- _Work order_:
Every line of the data needs to be returned exactly.

- _Excerpted records_:
------------
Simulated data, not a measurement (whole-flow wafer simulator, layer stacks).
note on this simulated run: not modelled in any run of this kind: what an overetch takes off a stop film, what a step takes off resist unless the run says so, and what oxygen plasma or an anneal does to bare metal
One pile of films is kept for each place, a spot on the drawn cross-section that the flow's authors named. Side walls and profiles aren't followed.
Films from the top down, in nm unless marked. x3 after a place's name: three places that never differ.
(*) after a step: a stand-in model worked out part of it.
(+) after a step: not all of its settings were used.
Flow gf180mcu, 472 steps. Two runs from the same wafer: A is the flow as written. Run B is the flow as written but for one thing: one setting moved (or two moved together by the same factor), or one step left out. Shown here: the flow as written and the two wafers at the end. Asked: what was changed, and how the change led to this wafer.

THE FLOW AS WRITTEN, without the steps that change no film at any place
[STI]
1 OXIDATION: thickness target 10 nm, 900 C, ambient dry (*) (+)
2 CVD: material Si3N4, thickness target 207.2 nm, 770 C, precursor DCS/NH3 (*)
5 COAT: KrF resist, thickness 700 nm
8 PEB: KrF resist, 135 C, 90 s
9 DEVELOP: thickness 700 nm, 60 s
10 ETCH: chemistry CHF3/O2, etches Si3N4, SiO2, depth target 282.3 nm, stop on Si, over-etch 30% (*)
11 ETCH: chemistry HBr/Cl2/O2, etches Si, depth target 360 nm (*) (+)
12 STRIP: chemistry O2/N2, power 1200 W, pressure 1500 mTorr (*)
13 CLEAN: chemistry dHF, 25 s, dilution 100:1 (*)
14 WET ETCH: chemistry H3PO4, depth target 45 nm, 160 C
------------

- _Exercise response_:
Simulated data, not a measurement (whole-flow wafer simulator, layer stacks).
note on this simulated run: not modelled in any run of this kind: what an overetch takes off a stop film, what a step takes off resist unless the run says so, and what oxygen plasma or an anneal does to bare metal
One pile of films is kept for each place, a spot on the drawn cross-section that the flow's authors named. Side walls and profiles aren't followed.
Films from the top down, in nm unless marked. x3 after a place's name: three places that never differ.
(*) after a step: a stand-in model worked out part of it.
(+) after a step: not all of its settings were used.
Flow gf180mcu, 472 steps. Two runs from the same wafer: A is the flow as written. Run B is the flow as written but for one thing: one setting moved (or two moved together by the same factor), or one step left out. Shown here: the flow as written and the two wafers at the end. Asked: what was changed, and how the change led to this wafer.

THE FLOW AS WRITTEN, without the steps that change no film at any place
[STI]
1 OXIDATION: thickness target 10 nm, 900 C, ambient dry (*) (+)
2 CVD: material Si3N4, thickness target 207.2 nm, 770 C, precursor DCS/NH3 (*)
5 COAT: KrF resist, thickness 700 nm
8 PEB: KrF resist, 135 C, 90 s
9 DEVELOP: thickness 700 nm, 60 s
10 ETCH: chemistry CHF3/O2, etches Si3N4, SiO2, depth target 282.3 nm, stop on Si, over-etch 30% (*)
11 ETCH: chemistry HBr/Cl2/O2, etches Si, depth target 360 nm (*) (+)
12 STRIP: chemistry O2/N2, power 1200 W, pressure 1500 mTorr (*)
13 CLEAN: chemistry dHF, 25 s, dilution 100:1 (*)
14 WET ETCH: chemistry H3PO4, depth target 45 nm, 160 C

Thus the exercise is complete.